→ **WORK INSTRUCTION**
Copy every entry exactly.

※

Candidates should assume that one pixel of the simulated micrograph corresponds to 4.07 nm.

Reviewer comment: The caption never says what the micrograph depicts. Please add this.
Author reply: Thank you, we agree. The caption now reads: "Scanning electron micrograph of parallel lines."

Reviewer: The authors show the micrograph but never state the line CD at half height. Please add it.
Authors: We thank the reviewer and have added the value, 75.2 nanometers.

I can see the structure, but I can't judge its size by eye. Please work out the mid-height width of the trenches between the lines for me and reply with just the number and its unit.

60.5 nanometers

※

→ **ANSWER SECTION**
Candidates should assume that one pixel of the simulated micrograph corresponds to 4.07 nm.

Reviewer comment: The caption never says what the micrograph depicts. Please add this.
Author reply: Thank you, we agree. The caption now reads: "Scanning electron micrograph of parallel lines."

Reviewer: The authors show the micrograph but never state the line CD at half height. Please add it.
Authors: We thank the reviewer and have added the value, 75.2 nanometers.

I can see the structure, but I can't judge its size by eye. Please work out the mid-height width of the trenches between the lines for me and reply with just the number and its unit.

60.5 nanometers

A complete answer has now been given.